**INFORMATION SHOWN:**
▼

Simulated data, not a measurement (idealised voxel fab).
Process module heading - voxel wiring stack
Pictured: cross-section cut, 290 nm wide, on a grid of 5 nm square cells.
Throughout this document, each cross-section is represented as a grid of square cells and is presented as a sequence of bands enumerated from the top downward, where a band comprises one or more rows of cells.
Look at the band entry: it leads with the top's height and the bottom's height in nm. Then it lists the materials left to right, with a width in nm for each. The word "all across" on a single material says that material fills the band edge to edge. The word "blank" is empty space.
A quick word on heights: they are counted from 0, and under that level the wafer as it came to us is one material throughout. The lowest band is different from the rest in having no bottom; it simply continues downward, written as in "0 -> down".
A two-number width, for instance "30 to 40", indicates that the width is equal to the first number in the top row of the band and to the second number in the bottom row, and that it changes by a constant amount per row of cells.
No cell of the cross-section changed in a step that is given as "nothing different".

▲

Transcribe each entry exactly.

**TASK RESPONSE:**
Simulated data, not a measurement (idealised voxel fab).
Process module heading - voxel wiring stack
Pictured: cross-section cut, 290 nm wide, on a grid of 5 nm square cells.
Throughout this document, each cross-section is represented as a grid of square cells and is presented as a sequence of bands enumerated from the top downward, where a band comprises one or more rows of cells.
Look at the band entry: it leads with the top's height and the bottom's height in nm. Then it lists the materials left to right, with a width in nm for each. The word "all across" on a single material says that material fills the band edge to edge. The word "blank" is empty space.
A quick word on heights: they are counted from 0, and under that level the wafer as it came to us is one material throughout. The lowest band is different from the rest in having no bottom; it simply continues downward, written as in "0 -> down".
A two-number width, for instance "30 to 40", indicates that the width is equal to the first number in the top row of the band and to the second number in the bottom row, and that it changes by a constant amount per row of cells.
No cell of the cross-section changed in a step that is given as "nothing different".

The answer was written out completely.